### Extracted data
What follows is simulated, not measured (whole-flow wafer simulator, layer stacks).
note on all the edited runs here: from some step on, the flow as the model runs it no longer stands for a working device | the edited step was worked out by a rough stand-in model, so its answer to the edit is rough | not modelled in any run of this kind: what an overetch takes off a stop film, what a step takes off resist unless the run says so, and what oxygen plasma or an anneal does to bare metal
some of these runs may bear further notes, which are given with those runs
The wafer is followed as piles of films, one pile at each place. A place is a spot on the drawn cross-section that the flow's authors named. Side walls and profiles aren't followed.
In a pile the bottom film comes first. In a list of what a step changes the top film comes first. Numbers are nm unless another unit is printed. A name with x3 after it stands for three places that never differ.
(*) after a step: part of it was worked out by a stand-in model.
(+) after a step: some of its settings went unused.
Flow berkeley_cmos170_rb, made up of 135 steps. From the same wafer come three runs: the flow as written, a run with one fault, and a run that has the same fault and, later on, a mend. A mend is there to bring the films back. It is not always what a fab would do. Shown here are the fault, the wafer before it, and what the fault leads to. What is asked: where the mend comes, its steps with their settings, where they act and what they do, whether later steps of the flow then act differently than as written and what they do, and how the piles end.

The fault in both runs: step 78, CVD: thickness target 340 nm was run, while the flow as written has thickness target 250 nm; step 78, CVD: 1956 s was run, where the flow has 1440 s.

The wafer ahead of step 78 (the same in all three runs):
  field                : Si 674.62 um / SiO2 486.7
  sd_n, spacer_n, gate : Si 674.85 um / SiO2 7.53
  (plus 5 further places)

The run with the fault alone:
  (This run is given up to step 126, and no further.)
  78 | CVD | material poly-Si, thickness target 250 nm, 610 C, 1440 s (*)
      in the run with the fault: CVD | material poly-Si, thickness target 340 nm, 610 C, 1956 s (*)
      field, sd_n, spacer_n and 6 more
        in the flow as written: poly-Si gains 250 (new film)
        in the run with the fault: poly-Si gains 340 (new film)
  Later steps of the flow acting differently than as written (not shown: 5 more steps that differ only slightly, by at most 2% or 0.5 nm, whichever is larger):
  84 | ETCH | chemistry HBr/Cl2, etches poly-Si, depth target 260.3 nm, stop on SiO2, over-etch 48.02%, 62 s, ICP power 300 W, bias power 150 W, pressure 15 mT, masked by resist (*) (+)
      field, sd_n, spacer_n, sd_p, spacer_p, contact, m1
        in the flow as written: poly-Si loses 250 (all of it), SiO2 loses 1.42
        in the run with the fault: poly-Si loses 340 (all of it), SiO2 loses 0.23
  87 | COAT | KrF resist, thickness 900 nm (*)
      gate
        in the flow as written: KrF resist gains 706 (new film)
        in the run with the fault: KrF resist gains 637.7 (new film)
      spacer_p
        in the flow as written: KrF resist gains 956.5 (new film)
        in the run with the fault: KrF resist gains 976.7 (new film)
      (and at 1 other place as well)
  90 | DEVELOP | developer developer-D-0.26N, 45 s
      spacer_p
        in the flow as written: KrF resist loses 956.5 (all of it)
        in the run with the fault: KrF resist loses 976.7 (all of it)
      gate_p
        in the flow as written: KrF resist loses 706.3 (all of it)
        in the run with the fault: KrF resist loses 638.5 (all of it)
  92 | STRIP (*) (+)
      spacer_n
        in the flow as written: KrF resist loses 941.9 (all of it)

### Required action
Start with the line above that contains "in the run with the fault: CVD" and stop after the line that contains "in the run with the fault: poly-Si gains". Output those lines exactly, and only those.

### Task solution
      in the run with the fault: CVD | material poly-Si, thickness target 340 nm, 610 C, 1956 s (*)
      field, sd_n, spacer_n and 6 more
        in the flow as written: poly-Si gains 250 (new film)
        in the run with the fault: poly-Si gains 340 (new film)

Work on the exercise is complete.